:: Information provided ::

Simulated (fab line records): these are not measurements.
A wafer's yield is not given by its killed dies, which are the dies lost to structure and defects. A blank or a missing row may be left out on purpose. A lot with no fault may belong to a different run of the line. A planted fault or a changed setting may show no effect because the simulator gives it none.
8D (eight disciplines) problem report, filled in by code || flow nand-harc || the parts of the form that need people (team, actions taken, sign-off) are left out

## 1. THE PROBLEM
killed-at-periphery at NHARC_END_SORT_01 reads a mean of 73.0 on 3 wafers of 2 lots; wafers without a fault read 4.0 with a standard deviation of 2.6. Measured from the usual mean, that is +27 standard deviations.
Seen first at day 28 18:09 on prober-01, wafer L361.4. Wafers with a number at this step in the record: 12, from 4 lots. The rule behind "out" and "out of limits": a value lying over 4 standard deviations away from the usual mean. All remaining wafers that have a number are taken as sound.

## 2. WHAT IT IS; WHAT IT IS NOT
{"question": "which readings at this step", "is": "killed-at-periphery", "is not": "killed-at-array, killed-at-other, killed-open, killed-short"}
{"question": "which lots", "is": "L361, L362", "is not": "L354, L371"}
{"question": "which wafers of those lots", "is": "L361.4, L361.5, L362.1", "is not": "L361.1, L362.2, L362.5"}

:::

*Requirement*.
Only the lines above from the line containing "8D (eight disciplines)" through the line containing "killed-at-periphery at NHARC_END_SORT_01" should be retyped, exactly and with both ends included.

*Task answer*.
8D (eight disciplines) problem report, filled in by code || flow nand-harc || the parts of the form that need people (team, actions taken, sign-off) are left out

## 1. THE PROBLEM
killed-at-periphery at NHARC_END_SORT_01 reads a mean of 73.0 on 3 wafers of 2 lots; wafers without a fault read 4.0 with a standard deviation of 2.6. Measured from the usual mean, that is +27 standard deviations.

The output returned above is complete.